- [Exercise] When you reach the line with "Its process: etch" in the data below, begin printing lines exactly, and stop once the line with "R2: thickness taken" has been printed.

- [Record excerpts]
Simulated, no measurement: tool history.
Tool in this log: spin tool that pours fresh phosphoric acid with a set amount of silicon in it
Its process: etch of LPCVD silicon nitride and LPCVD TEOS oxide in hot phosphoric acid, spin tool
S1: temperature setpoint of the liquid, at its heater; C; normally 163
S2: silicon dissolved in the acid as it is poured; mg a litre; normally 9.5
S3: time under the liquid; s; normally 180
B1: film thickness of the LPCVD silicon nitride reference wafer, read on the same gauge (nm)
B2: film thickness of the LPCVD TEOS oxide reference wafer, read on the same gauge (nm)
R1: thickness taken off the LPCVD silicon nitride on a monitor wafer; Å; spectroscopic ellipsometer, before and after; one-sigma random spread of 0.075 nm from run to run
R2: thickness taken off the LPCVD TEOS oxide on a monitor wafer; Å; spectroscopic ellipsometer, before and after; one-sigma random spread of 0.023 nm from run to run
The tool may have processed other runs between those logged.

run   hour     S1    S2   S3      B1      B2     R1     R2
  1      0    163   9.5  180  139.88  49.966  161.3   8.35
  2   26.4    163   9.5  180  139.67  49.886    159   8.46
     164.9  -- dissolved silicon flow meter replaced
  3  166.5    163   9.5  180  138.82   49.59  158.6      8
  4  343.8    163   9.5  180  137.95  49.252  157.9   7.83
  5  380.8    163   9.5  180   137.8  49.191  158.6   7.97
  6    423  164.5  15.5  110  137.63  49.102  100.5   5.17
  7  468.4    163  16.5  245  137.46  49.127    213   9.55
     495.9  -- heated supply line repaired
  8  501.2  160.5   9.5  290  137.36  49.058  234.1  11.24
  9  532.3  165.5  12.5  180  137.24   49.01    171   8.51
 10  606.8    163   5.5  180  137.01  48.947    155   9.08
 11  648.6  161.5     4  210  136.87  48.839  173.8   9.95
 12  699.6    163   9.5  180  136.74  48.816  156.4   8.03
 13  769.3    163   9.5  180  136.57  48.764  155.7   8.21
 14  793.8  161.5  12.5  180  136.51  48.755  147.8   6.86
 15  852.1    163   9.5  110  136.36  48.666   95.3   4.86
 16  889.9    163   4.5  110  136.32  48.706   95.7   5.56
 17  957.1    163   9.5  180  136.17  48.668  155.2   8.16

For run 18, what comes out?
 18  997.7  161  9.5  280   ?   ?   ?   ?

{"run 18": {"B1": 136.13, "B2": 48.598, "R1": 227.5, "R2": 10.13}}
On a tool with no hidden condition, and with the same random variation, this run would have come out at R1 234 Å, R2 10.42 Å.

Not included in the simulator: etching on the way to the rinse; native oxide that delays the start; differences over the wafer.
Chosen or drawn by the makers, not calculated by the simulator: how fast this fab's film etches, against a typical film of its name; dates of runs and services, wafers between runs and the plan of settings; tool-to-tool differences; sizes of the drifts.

- [Your solution]
Its process: etch of LPCVD silicon nitride and LPCVD TEOS oxide in hot phosphoric acid, spin tool
S1: temperature setpoint of the liquid, at its heater; C; normally 163
S2: silicon dissolved in the acid as it is poured; mg a litre; normally 9.5
S3: time under the liquid; s; normally 180
B1: film thickness of the LPCVD silicon nitride reference wafer, read on the same gauge (nm)
B2: film thickness of the LPCVD TEOS oxide reference wafer, read on the same gauge (nm)
R1: thickness taken off the LPCVD silicon nitride on a monitor wafer; Å; spectroscopic ellipsometer, before and after; one-sigma random spread of 0.075 nm from run to run
R2: thickness taken off the LPCVD TEOS oxide on a monitor wafer; Å; spectroscopic ellipsometer, before and after; one-sigma random spread of 0.023 nm from run to run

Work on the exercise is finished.